*** Begin section ***

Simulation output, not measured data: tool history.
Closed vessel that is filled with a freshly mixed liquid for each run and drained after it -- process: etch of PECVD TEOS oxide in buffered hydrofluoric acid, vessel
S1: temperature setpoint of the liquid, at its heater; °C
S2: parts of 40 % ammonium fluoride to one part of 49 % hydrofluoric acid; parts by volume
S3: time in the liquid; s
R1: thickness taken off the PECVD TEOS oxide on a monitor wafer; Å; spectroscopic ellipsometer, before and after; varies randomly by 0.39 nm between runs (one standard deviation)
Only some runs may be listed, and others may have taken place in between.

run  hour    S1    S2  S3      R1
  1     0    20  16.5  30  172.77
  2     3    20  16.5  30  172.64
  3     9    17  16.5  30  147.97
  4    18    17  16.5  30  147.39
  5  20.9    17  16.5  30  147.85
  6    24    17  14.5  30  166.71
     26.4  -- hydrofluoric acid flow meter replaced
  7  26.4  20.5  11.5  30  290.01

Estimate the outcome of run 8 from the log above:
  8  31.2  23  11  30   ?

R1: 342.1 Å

*** End section ***

Task item » Give back every line above, unchanged.

Exercise output »
Simulation output, not measured data: tool history.
Closed vessel that is filled with a freshly mixed liquid for each run and drained after it -- process: etch of PECVD TEOS oxide in buffered hydrofluoric acid, vessel
S1: temperature setpoint of the liquid, at its heater; °C
S2: parts of 40 % ammonium fluoride to one part of 49 % hydrofluoric acid; parts by volume
S3: time in the liquid; s
R1: thickness taken off the PECVD TEOS oxide on a monitor wafer; Å; spectroscopic ellipsometer, before and after; varies randomly by 0.39 nm between runs (one standard deviation)
Only some runs may be listed, and others may have taken place in between.

run  hour    S1    S2  S3      R1
  1     0    20  16.5  30  172.77
  2     3    20  16.5  30  172.64
  3     9    17  16.5  30  147.97
  4    18    17  16.5  30  147.39
  5  20.9    17  16.5  30  147.85
  6    24    17  14.5  30  166.71
     26.4  -- hydrofluoric acid flow meter replaced
  7  26.4  20.5  11.5  30  290.01

Estimate the outcome of run 8 from the log above:
  8  31.2  23  11  30   ?

R1: 342.1 Å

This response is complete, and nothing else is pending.